═════ Dataset records
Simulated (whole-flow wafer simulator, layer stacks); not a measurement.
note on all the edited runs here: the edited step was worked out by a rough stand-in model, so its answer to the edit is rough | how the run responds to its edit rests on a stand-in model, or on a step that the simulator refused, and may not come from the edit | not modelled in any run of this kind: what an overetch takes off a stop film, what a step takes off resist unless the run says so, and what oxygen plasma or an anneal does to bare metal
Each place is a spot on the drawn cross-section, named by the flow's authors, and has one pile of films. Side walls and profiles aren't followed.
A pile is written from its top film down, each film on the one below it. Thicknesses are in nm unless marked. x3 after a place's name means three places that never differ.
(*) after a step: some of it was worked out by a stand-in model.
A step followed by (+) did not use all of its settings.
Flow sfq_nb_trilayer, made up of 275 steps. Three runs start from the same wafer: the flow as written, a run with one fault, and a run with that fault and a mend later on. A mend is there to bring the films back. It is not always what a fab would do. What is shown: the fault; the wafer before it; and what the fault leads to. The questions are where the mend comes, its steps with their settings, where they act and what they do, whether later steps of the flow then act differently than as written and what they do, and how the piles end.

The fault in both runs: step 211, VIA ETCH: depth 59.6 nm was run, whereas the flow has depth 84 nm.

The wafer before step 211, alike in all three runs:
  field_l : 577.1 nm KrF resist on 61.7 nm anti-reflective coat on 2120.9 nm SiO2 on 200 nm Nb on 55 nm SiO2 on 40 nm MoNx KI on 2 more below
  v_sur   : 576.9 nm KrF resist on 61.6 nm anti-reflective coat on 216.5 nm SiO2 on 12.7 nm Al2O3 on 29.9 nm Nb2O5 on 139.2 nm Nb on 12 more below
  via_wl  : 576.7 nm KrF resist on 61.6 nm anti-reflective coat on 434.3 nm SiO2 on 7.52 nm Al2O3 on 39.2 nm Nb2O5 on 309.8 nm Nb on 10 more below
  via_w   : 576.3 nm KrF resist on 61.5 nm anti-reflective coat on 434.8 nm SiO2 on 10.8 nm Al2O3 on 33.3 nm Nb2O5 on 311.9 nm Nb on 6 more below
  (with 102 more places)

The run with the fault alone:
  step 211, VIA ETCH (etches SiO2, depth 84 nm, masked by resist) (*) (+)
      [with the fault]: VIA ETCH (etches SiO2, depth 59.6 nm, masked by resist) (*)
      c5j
══════════

Work instruction: Each line between the start of the listing above and the line containing "note on all", with both ends counted, is to be set down unchanged.

Exercise answer:
Simulated (whole-flow wafer simulator, layer stacks); not a measurement.
note on all the edited runs here: the edited step was worked out by a rough stand-in model, so its answer to the edit is rough | how the run responds to its edit rests on a stand-in model, or on a step that the simulator refused, and may not come from the edit | not modelled in any run of this kind: what an overetch takes off a stop film, what a step takes off resist unless the run says so, and what oxygen plasma or an anneal does to bare metal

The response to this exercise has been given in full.